> _Recorded data_
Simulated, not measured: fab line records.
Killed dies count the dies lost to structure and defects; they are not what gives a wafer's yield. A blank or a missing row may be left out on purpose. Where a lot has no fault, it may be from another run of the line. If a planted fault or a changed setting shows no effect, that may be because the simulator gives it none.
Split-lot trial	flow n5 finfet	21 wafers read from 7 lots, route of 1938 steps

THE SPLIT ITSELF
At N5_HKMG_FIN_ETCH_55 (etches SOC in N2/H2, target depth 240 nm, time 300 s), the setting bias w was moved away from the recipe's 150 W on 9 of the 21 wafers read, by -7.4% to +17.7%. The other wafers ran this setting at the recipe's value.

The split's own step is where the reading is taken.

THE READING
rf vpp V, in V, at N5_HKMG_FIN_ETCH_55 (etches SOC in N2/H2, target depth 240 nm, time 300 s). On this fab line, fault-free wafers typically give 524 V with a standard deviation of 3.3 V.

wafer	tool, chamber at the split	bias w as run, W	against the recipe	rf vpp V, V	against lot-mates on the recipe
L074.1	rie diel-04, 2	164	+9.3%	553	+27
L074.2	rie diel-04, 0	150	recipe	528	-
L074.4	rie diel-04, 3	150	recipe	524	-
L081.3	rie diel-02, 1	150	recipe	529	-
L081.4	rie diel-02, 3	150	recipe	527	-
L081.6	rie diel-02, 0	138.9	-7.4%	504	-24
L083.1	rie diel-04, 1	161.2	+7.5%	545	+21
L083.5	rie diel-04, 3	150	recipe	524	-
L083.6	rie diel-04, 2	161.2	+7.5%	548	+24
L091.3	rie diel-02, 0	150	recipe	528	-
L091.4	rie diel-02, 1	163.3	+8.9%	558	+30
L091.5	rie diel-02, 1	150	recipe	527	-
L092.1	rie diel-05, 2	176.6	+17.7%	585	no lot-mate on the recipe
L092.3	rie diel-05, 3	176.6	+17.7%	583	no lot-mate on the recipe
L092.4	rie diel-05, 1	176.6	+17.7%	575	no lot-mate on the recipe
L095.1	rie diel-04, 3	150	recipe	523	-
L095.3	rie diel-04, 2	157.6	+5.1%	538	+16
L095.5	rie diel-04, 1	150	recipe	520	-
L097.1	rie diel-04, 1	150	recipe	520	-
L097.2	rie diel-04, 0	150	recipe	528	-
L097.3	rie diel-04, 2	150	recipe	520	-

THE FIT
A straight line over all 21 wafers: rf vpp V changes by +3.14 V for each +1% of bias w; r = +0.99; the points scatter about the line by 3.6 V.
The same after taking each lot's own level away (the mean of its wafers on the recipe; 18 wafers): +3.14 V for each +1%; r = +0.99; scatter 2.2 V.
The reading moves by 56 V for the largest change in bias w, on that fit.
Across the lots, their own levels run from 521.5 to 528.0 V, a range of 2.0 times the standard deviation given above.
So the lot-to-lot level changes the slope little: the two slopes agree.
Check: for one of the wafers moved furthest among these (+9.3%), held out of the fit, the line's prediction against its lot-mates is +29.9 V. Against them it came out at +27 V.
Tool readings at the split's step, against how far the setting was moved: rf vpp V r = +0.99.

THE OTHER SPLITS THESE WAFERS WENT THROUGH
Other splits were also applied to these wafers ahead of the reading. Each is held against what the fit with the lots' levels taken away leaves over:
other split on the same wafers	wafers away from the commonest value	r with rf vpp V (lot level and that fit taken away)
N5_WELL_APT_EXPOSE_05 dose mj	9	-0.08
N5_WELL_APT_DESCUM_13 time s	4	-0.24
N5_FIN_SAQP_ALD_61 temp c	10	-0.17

> _Work task_
Would you please transcribe the lines above exactly, starting with the first line of the material and ending with the line that has "lot-mates on the recipe"?

> _Exercise result_
Simulated, not measured: fab line records.
Killed dies count the dies lost to structure and defects; they are not what gives a wafer's yield. A blank or a missing row may be left out on purpose. Where a lot has no fault, it may be from another run of the line. If a planted fault or a changed setting shows no effect, that may be because the simulator gives it none.
Split-lot trial	flow n5 finfet	21 wafers read from 7 lots, route of 1938 steps

THE SPLIT ITSELF
At N5_HKMG_FIN_ETCH_55 (etches SOC in N2/H2, target depth 240 nm, time 300 s), the setting bias w was moved away from the recipe's 150 W on 9 of the 21 wafers read, by -7.4% to +17.7%. The other wafers ran this setting at the recipe's value.

The split's own step is where the reading is taken.

THE READING
rf vpp V, in V, at N5_HKMG_FIN_ETCH_55 (etches SOC in N2/H2, target depth 240 nm, time 300 s). On this fab line, fault-free wafers typically give 524 V with a standard deviation of 3.3 V.

wafer	tool, chamber at the split	bias w as run, W	against the recipe	rf vpp V, V	against lot-mates on the recipe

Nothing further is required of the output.